REQUIRED ACTION :: Would you reproduce all of the entries exactly?

EXTRACTED INFORMATION ::
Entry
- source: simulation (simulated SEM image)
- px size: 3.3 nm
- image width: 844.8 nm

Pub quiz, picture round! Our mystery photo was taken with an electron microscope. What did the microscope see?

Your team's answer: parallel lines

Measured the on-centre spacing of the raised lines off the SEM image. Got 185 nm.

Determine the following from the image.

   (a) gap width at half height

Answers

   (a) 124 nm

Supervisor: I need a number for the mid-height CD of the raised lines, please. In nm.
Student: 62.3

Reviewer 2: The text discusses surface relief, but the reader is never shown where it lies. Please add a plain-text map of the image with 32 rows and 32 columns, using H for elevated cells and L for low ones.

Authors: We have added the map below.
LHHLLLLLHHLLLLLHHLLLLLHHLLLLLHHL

EXPECTED ANSWER ::
Entry
- source: simulation (simulated SEM image)
- px size: 3.3 nm
- image width: 844.8 nm

Pub quiz, picture round! Our mystery photo was taken with an electron microscope. What did the microscope see?

Your team's answer: parallel lines

Measured the on-centre spacing of the raised lines off the SEM image. Got 185 nm.

Determine the following from the image.

   (a) gap width at half height

Answers

   (a) 124 nm

Supervisor: I need a number for the mid-height CD of the raised lines, please. In nm.
Student: 62.3

Reviewer 2: The text discusses surface relief, but the reader is never shown where it lies. Please add a plain-text map of the image with 32 rows and 32 columns, using H for elevated cells and L for low ones.

Authors: We have added the map below.
LHHLLLLLHHLLLLLHHLLLLLHHLLLLLHHL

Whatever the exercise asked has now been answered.